### Work item
Go to the line in the entries below that holds "route steps=1938 shown" and repeat exactly from there through the line that holds "start_h: the number", inclusive.

### Listed records
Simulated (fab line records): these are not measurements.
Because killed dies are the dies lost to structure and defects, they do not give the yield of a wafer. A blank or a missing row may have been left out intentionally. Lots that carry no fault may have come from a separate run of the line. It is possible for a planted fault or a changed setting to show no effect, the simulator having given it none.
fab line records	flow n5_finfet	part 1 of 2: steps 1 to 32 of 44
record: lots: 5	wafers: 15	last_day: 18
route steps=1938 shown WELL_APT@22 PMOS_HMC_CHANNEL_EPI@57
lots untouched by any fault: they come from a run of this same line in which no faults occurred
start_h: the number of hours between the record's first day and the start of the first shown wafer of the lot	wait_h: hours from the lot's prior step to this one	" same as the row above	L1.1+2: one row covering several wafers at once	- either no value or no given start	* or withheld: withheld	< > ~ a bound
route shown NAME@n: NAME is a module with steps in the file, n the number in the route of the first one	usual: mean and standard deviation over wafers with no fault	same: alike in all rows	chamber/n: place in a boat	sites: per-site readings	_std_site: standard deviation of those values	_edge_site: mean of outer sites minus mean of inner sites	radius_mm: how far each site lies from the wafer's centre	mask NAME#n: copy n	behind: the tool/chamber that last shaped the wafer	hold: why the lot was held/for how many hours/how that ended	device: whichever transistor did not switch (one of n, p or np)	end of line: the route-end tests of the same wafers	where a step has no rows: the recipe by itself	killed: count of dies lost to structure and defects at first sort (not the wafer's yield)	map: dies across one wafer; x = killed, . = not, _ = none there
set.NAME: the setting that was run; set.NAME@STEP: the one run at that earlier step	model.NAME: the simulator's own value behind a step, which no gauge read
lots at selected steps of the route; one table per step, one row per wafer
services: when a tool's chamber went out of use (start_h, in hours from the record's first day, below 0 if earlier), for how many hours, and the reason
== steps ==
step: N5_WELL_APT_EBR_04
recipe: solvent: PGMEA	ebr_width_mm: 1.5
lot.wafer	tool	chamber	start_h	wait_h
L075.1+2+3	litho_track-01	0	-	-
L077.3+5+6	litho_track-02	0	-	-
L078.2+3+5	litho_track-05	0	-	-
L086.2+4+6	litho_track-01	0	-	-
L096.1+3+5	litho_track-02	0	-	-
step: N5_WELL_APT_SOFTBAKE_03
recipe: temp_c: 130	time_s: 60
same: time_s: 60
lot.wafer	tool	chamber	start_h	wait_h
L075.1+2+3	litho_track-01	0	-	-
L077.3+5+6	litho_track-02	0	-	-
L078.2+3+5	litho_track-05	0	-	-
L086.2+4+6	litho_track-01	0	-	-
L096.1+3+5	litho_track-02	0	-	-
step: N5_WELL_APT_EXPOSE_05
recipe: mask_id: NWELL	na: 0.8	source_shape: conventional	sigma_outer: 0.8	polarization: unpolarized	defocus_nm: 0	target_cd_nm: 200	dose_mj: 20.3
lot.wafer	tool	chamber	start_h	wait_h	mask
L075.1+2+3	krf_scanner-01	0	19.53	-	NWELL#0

### Worked solution
route steps=1938 shown WELL_APT@22 PMOS_HMC_CHANNEL_EPI@57
lots untouched by any fault: they come from a run of this same line in which no faults occurred
start_h: the number of hours between the record's first day and the start of the first shown wafer of the lot	wait_h: hours from the lot's prior step to this one	" same as the row above	L1.1+2: one row covering several wafers at once	- either no value or no given start	* or withheld: withheld	< > ~ a bound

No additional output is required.